**WORK TASK**
The whole listing below is to be repeated without alteration.

^^^^^^^^
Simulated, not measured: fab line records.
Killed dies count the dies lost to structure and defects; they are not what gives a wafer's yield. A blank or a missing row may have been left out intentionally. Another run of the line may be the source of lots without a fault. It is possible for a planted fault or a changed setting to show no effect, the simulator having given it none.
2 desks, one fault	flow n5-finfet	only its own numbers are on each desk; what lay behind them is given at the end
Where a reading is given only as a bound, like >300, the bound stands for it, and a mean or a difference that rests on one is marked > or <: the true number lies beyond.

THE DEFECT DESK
^^^^^^^^

**ANSWER AREA**
Simulated, not measured: fab line records.
Killed dies count the dies lost to structure and defects; they are not what gives a wafer's yield. A blank or a missing row may have been left out intentionally. Another run of the line may be the source of lots without a fault. It is possible for a planted fault or a changed setting to show no effect, the simulator having given it none.
2 desks, one fault	flow n5-finfet	only its own numbers are on each desk; what lay behind them is given at the end
Where a reading is given only as a bound, like >300, the bound stands for it, and a mean or a difference that rests on one is marked > or <: the true number lies beyond.

THE DEFECT DESK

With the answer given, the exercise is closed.